_DATA_
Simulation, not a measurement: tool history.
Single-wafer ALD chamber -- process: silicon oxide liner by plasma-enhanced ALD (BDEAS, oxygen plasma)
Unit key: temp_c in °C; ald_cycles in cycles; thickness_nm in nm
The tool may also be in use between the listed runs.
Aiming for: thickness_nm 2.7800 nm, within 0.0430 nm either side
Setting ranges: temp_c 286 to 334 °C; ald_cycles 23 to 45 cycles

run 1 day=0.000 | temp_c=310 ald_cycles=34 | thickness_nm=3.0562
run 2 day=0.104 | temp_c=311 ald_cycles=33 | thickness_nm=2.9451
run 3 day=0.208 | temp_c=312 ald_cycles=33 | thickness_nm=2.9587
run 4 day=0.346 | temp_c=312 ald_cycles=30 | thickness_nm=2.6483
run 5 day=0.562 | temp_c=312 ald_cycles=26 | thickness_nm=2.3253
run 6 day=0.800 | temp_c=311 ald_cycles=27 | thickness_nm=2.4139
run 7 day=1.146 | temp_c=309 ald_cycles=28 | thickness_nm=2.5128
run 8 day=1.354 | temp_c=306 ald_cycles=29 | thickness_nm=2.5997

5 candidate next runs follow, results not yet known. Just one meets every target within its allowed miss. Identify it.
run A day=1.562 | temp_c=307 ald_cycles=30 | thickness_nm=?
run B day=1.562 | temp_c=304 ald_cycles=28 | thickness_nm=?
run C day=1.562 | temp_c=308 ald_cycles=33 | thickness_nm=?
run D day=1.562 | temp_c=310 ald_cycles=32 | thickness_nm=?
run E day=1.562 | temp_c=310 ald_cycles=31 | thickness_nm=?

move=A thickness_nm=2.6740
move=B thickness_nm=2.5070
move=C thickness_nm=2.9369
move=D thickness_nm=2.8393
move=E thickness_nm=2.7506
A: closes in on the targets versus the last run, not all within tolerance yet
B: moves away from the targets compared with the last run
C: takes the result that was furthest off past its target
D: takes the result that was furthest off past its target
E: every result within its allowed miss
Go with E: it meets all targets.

_WORK ITEM_
Reproduce, please, the lines of the material from its first line down to the line containing "run 7 day=1.146", keeping both ends and nothing beyond them.

_WRITTEN REPLY_
Simulation, not a measurement: tool history.
Single-wafer ALD chamber -- process: silicon oxide liner by plasma-enhanced ALD (BDEAS, oxygen plasma)
Unit key: temp_c in °C; ald_cycles in cycles; thickness_nm in nm
The tool may also be in use between the listed runs.
Aiming for: thickness_nm 2.7800 nm, within 0.0430 nm either side
Setting ranges: temp_c 286 to 334 °C; ald_cycles 23 to 45 cycles

run 1 day=0.000 | temp_c=310 ald_cycles=34 | thickness_nm=3.0562
run 2 day=0.104 | temp_c=311 ald_cycles=33 | thickness_nm=2.9451
run 3 day=0.208 | temp_c=312 ald_cycles=33 | thickness_nm=2.9587
run 4 day=0.346 | temp_c=312 ald_cycles=30 | thickness_nm=2.6483
run 5 day=0.562 | temp_c=312 ald_cycles=26 | thickness_nm=2.3253
run 6 day=0.800 | temp_c=311 ald_cycles=27 | thickness_nm=2.4139
run 7 day=1.146 | temp_c=309 ald_cycles=28 | thickness_nm=2.5128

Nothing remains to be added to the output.